Exercise data |
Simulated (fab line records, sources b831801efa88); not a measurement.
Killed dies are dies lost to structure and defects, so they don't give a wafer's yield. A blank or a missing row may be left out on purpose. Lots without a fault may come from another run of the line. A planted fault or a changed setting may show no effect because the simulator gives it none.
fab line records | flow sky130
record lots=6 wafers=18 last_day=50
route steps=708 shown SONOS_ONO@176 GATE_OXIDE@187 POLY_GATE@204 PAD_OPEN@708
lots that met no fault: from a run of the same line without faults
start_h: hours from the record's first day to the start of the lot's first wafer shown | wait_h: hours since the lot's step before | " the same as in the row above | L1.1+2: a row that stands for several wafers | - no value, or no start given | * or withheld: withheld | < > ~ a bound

Assignment |
Reproduce the material above in full, word for word.

Your response |
Simulated (fab line records, sources b831801efa88); not a measurement.
Killed dies are dies lost to structure and defects, so they don't give a wafer's yield. A blank or a missing row may be left out on purpose. Lots without a fault may come from another run of the line. A planted fault or a changed setting may show no effect because the simulator gives it none.
fab line records | flow sky130
record lots=6 wafers=18 last_day=50
route steps=708 shown SONOS_ONO@176 GATE_OXIDE@187 POLY_GATE@204 PAD_OPEN@708
lots that met no fault: from a run of the same line without faults
start_h: hours from the record's first day to the start of the lot's first wafer shown | wait_h: hours since the lot's step before | " the same as in the row above | L1.1+2: a row that stands for several wafers | - no value, or no start given | * or withheld: withheld | < > ~ a bound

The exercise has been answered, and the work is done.